## Exercise:
Write out the records again, exactly. Nothing may be dropped.

(Beginning of Material supplied)

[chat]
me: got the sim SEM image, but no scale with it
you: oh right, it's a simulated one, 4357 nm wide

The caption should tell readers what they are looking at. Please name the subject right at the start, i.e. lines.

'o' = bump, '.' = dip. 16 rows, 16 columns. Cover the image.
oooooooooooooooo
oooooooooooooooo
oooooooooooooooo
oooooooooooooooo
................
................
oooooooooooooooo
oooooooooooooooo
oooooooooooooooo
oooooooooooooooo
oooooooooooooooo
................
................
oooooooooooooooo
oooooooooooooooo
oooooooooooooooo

(End of Material supplied)

## Answer section:
[chat]
me: got the sim SEM image, but no scale with it
you: oh right, it's a simulated one, 4357 nm wide

The caption should tell readers what they are looking at. Please name the subject right at the start, i.e. lines.

'o' = bump, '.' = dip. 16 rows, 16 columns. Cover the image.
oooooooooooooooo
oooooooooooooooo
oooooooooooooooo
oooooooooooooooo
................
................
oooooooooooooooo
oooooooooooooooo
oooooooooooooooo
oooooooooooooooo
oooooooooooooooo
................
................
oooooooooooooooo
oooooooooooooooo
oooooooooooooooo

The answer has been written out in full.